* _Exercise_: Please print all of the records shown below, exactly as given.

* _Given entries_:
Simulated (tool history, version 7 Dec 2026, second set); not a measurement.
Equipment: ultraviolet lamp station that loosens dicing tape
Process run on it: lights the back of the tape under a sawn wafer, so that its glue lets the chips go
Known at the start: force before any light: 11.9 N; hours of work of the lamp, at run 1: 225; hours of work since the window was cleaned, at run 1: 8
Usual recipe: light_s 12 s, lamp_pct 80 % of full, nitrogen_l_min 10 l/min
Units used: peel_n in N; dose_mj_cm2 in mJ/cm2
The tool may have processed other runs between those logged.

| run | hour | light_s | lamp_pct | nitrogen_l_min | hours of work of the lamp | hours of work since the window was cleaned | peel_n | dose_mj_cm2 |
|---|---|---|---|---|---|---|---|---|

* _Exercise solution_:
Simulated (tool history, version 7 Dec 2026, second set); not a measurement.
Equipment: ultraviolet lamp station that loosens dicing tape
Process run on it: lights the back of the tape under a sawn wafer, so that its glue lets the chips go
Known at the start: force before any light: 11.9 N; hours of work of the lamp, at run 1: 225; hours of work since the window was cleaned, at run 1: 8
Usual recipe: light_s 12 s, lamp_pct 80 % of full, nitrogen_l_min 10 l/min
Units used: peel_n in N; dose_mj_cm2 in mJ/cm2
The tool may have processed other runs between those logged.

| run | hour | light_s | lamp_pct | nitrogen_l_min | hours of work of the lamp | hours of work since the window was cleaned | peel_n | dose_mj_cm2 |
|---|---|---|---|---|---|---|---|---|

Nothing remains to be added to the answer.